The data should be transcribed in its entirety, word for word.

*** Opening Information supplied ***

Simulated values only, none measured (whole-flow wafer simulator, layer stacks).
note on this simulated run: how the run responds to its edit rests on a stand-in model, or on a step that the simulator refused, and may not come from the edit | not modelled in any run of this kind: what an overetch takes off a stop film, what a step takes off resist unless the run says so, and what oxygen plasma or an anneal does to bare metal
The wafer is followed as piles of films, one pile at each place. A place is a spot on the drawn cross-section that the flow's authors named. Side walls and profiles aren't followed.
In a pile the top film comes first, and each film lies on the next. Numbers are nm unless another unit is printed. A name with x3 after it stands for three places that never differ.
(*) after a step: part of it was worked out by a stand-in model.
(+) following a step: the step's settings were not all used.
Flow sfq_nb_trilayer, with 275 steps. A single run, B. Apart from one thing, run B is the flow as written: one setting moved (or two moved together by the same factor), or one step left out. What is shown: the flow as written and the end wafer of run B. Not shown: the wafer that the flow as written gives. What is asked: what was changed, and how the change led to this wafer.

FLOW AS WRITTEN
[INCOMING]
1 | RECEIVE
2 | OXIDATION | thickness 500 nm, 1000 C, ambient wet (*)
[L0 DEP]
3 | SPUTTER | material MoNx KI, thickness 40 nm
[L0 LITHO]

*** Closing Information supplied ***

### Problem solution
Simulated values only, none measured (whole-flow wafer simulator, layer stacks).
note on this simulated run: how the run responds to its edit rests on a stand-in model, or on a step that the simulator refused, and may not come from the edit | not modelled in any run of this kind: what an overetch takes off a stop film, what a step takes off resist unless the run says so, and what oxygen plasma or an anneal does to bare metal
The wafer is followed as piles of films, one pile at each place. A place is a spot on the drawn cross-section that the flow's authors named. Side walls and profiles aren't followed.
In a pile the top film comes first, and each film lies on the next. Numbers are nm unless another unit is printed. A name with x3 after it stands for three places that never differ.
(*) after a step: part of it was worked out by a stand-in model.
(+) following a step: the step's settings were not all used.
Flow sfq_nb_trilayer, with 275 steps. A single run, B. Apart from one thing, run B is the flow as written: one setting moved (or two moved together by the same factor), or one step left out. What is shown: the flow as written and the end wafer of run B. Not shown: the wafer that the flow as written gives. What is asked: what was changed, and how the change led to this wafer.

FLOW AS WRITTEN
[INCOMING]
1 | RECEIVE
2 | OXIDATION | thickness 500 nm, 1000 C, ambient wet (*)
[L0 DEP]
3 | SPUTTER | material MoNx KI, thickness 40 nm
[L0 LITHO]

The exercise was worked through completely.